§ Recorded data:
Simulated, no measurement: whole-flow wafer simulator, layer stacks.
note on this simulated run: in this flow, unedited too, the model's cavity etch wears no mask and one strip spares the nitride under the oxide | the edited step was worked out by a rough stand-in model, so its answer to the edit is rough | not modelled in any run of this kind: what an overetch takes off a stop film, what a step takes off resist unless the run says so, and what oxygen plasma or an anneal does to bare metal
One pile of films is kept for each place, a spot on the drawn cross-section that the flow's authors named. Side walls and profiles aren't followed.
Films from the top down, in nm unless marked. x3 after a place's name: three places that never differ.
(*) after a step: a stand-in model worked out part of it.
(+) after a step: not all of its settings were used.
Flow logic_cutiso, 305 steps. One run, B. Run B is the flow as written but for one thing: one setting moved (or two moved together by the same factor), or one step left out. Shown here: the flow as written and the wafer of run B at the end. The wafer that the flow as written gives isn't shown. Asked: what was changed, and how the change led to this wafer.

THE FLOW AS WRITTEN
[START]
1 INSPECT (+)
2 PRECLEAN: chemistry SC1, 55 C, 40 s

§ Work item:
Only one stretch of the records above is wanted: the lines between the one holding "(+) after a" and the one holding "1 INSPECT (+)", inclusive, reproduced exactly.

§ Solution:
(+) after a step: not all of its settings were used.
Flow logic_cutiso, 305 steps. One run, B. Run B is the flow as written but for one thing: one setting moved (or two moved together by the same factor), or one step left out. Shown here: the flow as written and the wafer of run B at the end. The wafer that the flow as written gives isn't shown. Asked: what was changed, and how the change led to this wafer.

THE FLOW AS WRITTEN
[START]
1 INSPECT (+)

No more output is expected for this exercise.